## DATA FOR ANALYSIS
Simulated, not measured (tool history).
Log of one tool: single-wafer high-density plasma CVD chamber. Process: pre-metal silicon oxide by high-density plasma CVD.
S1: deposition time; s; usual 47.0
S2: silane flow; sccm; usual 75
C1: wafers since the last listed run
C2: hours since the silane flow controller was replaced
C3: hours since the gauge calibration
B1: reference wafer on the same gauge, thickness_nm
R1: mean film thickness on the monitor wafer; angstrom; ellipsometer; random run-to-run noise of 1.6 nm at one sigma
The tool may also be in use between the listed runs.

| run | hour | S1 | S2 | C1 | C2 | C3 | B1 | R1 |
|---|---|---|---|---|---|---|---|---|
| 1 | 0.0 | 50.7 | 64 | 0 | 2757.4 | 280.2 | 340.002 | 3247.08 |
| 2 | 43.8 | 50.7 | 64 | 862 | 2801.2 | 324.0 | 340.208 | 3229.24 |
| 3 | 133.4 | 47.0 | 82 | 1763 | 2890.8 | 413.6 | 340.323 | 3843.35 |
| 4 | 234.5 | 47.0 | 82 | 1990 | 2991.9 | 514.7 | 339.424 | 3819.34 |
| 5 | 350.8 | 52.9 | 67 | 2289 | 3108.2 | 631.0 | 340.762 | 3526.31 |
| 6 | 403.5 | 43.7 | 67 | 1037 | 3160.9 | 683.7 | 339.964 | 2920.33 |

## ASSIGNMENT
Repeat the material in full. Nothing may differ.

## RESPONSE BOX
Simulated, not measured (tool history).
Log of one tool: single-wafer high-density plasma CVD chamber. Process: pre-metal silicon oxide by high-density plasma CVD.
S1: deposition time; s; usual 47.0
S2: silane flow; sccm; usual 75
C1: wafers since the last listed run
C2: hours since the silane flow controller was replaced
C3: hours since the gauge calibration
B1: reference wafer on the same gauge, thickness_nm
R1: mean film thickness on the monitor wafer; angstrom; ellipsometer; random run-to-run noise of 1.6 nm at one sigma
The tool may also be in use between the listed runs.

| run | hour | S1 | S2 | C1 | C2 | C3 | B1 | R1 |
|---|---|---|---|---|---|---|---|---|
| 1 | 0.0 | 50.7 | 64 | 0 | 2757.4 | 280.2 | 340.002 | 3247.08 |
| 2 | 43.8 | 50.7 | 64 | 862 | 2801.2 | 324.0 | 340.208 | 3229.24 |
| 3 | 133.4 | 47.0 | 82 | 1763 | 2890.8 | 413.6 | 340.323 | 3843.35 |
| 4 | 234.5 | 47.0 | 82 | 1990 | 2991.9 | 514.7 | 339.424 | 3819.34 |
| 5 | 350.8 | 52.9 | 67 | 2289 | 3108.2 | 631.0 | 340.762 | 3526.31 |
| 6 | 403.5 | 43.7 | 67 | 1037 | 3160.9 | 683.7 | 339.964 | 2920.33 |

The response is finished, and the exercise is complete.